Assigned task
Here is a block of entries. Write out its lines exactly, from the first through the one containing "the cross-section changed.".

Extracted entries
:::

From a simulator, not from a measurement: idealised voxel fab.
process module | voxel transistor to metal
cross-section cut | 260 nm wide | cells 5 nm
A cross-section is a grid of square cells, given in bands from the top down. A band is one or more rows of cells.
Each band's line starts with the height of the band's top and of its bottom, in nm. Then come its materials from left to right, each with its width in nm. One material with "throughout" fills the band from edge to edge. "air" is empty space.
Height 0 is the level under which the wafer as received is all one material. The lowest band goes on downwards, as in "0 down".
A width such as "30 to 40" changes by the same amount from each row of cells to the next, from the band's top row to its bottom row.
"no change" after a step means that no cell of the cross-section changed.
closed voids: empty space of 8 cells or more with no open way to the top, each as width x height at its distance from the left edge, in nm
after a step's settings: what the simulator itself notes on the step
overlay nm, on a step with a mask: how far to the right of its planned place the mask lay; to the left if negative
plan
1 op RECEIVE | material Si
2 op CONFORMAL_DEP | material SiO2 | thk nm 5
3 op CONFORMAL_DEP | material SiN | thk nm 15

:::

Answer space
From a simulator, not from a measurement: idealised voxel fab.
process module | voxel transistor to metal
cross-section cut | 260 nm wide | cells 5 nm
A cross-section is a grid of square cells, given in bands from the top down. A band is one or more rows of cells.
Each band's line starts with the height of the band's top and of its bottom, in nm. Then come its materials from left to right, each with its width in nm. One material with "throughout" fills the band from edge to edge. "air" is empty space.
Height 0 is the level under which the wafer as received is all one material. The lowest band goes on downwards, as in "0 down".
A width such as "30 to 40" changes by the same amount from each row of cells to the next, from the band's top row to its bottom row.
"no change" after a step means that no cell of the cross-section changed.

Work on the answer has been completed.